··· Supplied data ···
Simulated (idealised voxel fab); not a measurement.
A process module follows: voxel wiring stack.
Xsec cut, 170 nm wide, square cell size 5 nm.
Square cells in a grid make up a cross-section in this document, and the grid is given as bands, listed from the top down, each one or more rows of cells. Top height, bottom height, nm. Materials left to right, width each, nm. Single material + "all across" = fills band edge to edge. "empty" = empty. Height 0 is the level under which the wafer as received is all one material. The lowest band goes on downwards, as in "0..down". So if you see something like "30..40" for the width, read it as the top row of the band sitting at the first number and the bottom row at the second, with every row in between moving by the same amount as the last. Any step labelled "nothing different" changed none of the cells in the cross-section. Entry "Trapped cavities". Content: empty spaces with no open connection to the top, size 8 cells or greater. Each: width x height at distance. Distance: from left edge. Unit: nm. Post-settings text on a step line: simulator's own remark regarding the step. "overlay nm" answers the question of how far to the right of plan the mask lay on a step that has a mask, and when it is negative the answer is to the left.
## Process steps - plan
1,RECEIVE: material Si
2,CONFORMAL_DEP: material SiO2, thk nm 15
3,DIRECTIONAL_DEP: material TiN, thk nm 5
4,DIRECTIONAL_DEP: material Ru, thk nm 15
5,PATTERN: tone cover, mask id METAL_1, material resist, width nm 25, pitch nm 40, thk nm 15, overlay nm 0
···

● Brief
Retype the material in full, character for character.

● Solution
Simulated (idealised voxel fab); not a measurement.
A process module follows: voxel wiring stack.
Xsec cut, 170 nm wide, square cell size 5 nm.
Square cells in a grid make up a cross-section in this document, and the grid is given as bands, listed from the top down, each one or more rows of cells. Top height, bottom height, nm. Materials left to right, width each, nm. Single material + "all across" = fills band edge to edge. "empty" = empty. Height 0 is the level under which the wafer as received is all one material. The lowest band goes on downwards, as in "0..down". So if you see something like "30..40" for the width, read it as the top row of the band sitting at the first number and the bottom row at the second, with every row in between moving by the same amount as the last. Any step labelled "nothing different" changed none of the cells in the cross-section. Entry "Trapped cavities". Content: empty spaces with no open connection to the top, size 8 cells or greater. Each: width x height at distance. Distance: from left edge. Unit: nm. Post-settings text on a step line: simulator's own remark regarding the step. "overlay nm" answers the question of how far to the right of plan the mask lay on a step that has a mask, and when it is negative the answer is to the left.
## Process steps - plan
1,RECEIVE: material Si
2,CONFORMAL_DEP: material SiO2, thk nm 15
3,DIRECTIONAL_DEP: material TiN, thk nm 5
4,DIRECTIONAL_DEP: material Ru, thk nm 15
5,PATTERN: tone cover, mask id METAL_1, material resist, width nm 25, pitch nm 40, thk nm 15, overlay nm 0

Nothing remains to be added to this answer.